#### [Action item]
Reproduce the listing that follows, unchanged and complete.

#### [Data to examine]
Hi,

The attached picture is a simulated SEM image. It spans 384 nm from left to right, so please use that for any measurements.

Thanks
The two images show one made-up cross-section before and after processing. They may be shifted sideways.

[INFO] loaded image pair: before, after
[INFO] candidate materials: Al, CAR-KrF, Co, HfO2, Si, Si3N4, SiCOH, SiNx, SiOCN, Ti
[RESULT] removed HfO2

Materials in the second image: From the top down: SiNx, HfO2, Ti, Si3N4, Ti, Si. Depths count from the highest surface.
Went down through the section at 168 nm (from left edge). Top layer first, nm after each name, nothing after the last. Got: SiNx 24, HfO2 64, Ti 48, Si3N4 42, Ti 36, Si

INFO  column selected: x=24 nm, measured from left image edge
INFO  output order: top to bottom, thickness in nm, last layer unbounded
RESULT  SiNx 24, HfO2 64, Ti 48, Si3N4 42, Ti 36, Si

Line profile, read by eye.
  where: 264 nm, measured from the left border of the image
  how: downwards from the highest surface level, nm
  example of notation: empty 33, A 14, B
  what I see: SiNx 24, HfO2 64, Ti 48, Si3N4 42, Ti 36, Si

#### [Your response]
Hi,

The attached picture is a simulated SEM image. It spans 384 nm from left to right, so please use that for any measurements.

Thanks
The two images show one made-up cross-section before and after processing. They may be shifted sideways.

[INFO] loaded image pair: before, after
[INFO] candidate materials: Al, CAR-KrF, Co, HfO2, Si, Si3N4, SiCOH, SiNx, SiOCN, Ti
[RESULT] removed HfO2

Materials in the second image: From the top down: SiNx, HfO2, Ti, Si3N4, Ti, Si. Depths count from the highest surface.
Went down through the section at 168 nm (from left edge). Top layer first, nm after each name, nothing after the last. Got: SiNx 24, HfO2 64, Ti 48, Si3N4 42, Ti 36, Si

INFO  column selected: x=24 nm, measured from left image edge
INFO  output order: top to bottom, thickness in nm, last layer unbounded
RESULT  SiNx 24, HfO2 64, Ti 48, Si3N4 42, Ti 36, Si

Line profile, read by eye.
  where: 264 nm, measured from the left border of the image
  how: downwards from the highest surface level, nm
  example of notation: empty 33, A 14, B
  what I see: SiNx 24, HfO2 64, Ti 48, Si3N4 42, Ti 36, Si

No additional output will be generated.